— Extracted entries —
__________________________________________________

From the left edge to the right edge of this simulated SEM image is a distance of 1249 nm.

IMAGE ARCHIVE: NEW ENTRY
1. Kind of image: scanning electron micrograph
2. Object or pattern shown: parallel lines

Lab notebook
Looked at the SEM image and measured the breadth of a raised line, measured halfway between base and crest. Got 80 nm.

__________________________________________________

— Work instruction —
Reproduce word for word only the first line of the listing above and each line after it through the line with "Lab notebook".

— Exercise response —
From the left edge to the right edge of this simulated SEM image is a distance of 1249 nm.

IMAGE ARCHIVE: NEW ENTRY
1. Kind of image: scanning electron micrograph
2. Object or pattern shown: parallel lines

Lab notebook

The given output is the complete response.